- **Required action**
Repeat, exactly and completely, the entries shown underneath.

- **Excerpted data**
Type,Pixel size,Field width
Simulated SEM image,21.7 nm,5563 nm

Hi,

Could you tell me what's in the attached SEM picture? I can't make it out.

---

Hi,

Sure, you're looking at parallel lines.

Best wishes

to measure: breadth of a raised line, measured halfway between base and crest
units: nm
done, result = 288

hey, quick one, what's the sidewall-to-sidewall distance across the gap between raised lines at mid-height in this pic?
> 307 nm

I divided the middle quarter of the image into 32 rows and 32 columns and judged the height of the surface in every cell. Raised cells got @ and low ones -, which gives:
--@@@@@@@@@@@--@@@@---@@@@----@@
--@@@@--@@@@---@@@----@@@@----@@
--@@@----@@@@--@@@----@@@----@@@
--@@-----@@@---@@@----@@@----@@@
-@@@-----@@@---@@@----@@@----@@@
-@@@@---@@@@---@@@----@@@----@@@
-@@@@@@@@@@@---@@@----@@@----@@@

- **Solution**
Type,Pixel size,Field width
Simulated SEM image,21.7 nm,5563 nm

Hi,

Could you tell me what's in the attached SEM picture? I can't make it out.

---

Hi,

Sure, you're looking at parallel lines.

Best wishes

to measure: breadth of a raised line, measured halfway between base and crest
units: nm
done, result = 288

hey, quick one, what's the sidewall-to-sidewall distance across the gap between raised lines at mid-height in this pic?
> 307 nm

I divided the middle quarter of the image into 32 rows and 32 columns and judged the height of the surface in every cell. Raised cells got @ and low ones -, which gives:
--@@@@@@@@@@@--@@@@---@@@@----@@
--@@@@--@@@@---@@@----@@@@----@@
--@@@----@@@@--@@@----@@@----@@@
--@@-----@@@---@@@----@@@----@@@
-@@@-----@@@---@@@----@@@----@@@
-@@@@---@@@@---@@@----@@@----@@@
-@@@@@@@@@@@---@@@----@@@----@@@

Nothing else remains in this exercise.